> EXTRACTED RECORDS
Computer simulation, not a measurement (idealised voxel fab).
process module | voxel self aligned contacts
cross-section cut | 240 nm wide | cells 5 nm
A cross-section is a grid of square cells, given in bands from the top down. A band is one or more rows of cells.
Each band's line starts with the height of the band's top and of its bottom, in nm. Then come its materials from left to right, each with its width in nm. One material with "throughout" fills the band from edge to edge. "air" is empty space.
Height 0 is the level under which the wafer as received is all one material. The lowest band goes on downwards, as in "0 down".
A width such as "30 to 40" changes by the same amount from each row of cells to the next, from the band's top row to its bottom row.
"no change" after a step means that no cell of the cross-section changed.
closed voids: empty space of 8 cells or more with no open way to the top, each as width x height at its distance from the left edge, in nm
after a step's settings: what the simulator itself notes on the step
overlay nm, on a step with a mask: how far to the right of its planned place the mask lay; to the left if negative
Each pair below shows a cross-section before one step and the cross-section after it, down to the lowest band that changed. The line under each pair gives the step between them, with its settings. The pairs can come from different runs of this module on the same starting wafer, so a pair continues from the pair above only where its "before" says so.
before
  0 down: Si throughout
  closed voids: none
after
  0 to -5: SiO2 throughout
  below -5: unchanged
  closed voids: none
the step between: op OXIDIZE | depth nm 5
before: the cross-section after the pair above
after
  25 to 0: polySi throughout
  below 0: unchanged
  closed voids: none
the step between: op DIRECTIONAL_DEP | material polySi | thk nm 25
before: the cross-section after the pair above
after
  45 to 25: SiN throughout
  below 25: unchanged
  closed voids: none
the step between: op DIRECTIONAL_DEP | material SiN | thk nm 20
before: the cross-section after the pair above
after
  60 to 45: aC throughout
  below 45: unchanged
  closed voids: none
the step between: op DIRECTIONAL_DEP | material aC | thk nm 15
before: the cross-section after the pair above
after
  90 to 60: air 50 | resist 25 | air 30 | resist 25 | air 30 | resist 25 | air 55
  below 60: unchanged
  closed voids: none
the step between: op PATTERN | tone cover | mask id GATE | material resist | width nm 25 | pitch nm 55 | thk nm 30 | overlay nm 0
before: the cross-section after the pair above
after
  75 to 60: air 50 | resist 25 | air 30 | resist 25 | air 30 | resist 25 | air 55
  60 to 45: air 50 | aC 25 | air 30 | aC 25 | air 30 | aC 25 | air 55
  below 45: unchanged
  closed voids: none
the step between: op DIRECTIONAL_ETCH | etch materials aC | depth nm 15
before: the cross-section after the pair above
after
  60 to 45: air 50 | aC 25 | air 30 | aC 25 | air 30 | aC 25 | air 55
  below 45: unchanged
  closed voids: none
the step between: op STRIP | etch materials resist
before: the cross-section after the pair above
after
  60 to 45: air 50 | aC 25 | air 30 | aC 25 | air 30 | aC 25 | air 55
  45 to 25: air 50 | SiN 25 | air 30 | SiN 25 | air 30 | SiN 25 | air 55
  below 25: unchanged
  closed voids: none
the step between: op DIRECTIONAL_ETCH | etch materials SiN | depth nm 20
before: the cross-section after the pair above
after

> REQUIRED ACTION
Write out, exactly and with nothing else, the lines of the listing above from its first line through the line with "after a step's".

> WRITTEN ANSWER
Computer simulation, not a measurement (idealised voxel fab).
process module | voxel self aligned contacts
cross-section cut | 240 nm wide | cells 5 nm
A cross-section is a grid of square cells, given in bands from the top down. A band is one or more rows of cells.
Each band's line starts with the height of the band's top and of its bottom, in nm. Then come its materials from left to right, each with its width in nm. One material with "throughout" fills the band from edge to edge. "air" is empty space.
Height 0 is the level under which the wafer as received is all one material. The lowest band goes on downwards, as in "0 down".
A width such as "30 to 40" changes by the same amount from each row of cells to the next, from the band's top row to its bottom row.
"no change" after a step means that no cell of the cross-section changed.
closed voids: empty space of 8 cells or more with no open way to the top, each as width x height at its distance from the left edge, in nm
after a step's settings: what the simulator itself notes on the step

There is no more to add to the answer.